**ACTIVITY:**
Using the data beneath this instruction, retype only the lines from the one that contains "In a pile the" down to the one that contains "(*) after a", both included, exactly as they appear.

++++++++++++++++++++
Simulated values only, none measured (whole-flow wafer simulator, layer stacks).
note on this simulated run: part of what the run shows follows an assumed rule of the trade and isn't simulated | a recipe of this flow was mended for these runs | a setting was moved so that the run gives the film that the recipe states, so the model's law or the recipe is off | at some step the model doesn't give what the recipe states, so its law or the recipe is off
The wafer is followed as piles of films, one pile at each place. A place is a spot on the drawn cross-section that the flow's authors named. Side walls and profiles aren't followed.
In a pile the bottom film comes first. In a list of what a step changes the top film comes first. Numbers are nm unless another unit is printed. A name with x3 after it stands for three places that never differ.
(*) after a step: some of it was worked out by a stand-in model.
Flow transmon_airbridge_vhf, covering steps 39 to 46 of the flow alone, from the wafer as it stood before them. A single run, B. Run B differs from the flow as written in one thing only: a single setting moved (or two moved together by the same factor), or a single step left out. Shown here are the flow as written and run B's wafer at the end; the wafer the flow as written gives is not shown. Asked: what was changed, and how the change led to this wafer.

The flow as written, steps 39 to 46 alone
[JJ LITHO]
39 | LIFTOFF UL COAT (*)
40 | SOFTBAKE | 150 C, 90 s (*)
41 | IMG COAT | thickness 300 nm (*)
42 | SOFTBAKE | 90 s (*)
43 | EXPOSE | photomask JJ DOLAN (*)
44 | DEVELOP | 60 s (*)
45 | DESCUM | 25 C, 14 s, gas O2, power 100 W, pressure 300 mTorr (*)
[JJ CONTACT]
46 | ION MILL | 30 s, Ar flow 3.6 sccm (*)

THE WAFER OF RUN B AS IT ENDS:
++++++++++++++++++++

**ANSWER BOX:**
In a pile the bottom film comes first. In a list of what a step changes the top film comes first. Numbers are nm unless another unit is printed. A name with x3 after it stands for three places that never differ.
(*) after a step: some of it was worked out by a stand-in model.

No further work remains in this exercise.